>>>>>

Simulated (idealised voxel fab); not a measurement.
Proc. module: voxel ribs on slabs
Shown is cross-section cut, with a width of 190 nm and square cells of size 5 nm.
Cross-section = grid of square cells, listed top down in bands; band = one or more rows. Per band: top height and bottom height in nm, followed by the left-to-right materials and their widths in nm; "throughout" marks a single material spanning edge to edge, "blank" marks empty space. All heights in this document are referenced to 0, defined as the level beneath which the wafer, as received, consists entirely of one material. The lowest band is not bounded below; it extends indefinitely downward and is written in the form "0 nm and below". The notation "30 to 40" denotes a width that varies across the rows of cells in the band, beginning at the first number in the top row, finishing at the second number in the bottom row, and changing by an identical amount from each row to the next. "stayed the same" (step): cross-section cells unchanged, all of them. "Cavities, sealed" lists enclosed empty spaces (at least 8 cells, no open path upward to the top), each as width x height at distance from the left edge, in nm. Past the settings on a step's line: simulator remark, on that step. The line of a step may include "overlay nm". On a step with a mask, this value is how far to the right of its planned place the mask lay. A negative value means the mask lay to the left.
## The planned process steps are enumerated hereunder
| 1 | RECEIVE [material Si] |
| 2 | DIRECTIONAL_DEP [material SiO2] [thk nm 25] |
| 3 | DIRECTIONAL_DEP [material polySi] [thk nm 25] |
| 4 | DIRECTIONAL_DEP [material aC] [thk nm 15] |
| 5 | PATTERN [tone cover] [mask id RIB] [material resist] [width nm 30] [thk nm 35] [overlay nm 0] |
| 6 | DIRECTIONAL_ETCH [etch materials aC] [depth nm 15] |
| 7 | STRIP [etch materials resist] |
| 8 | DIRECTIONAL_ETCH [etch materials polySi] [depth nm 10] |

<<<<<

Action item:
Scan the listing above for the line that has "Proc. module: voxel ribs on slabs", then copy exactly from that line through the line that has "Shown is cross-section".

Written solution:
Proc. module: voxel ribs on slabs
Shown is cross-section cut, with a width of 190 nm and square cells of size 5 nm.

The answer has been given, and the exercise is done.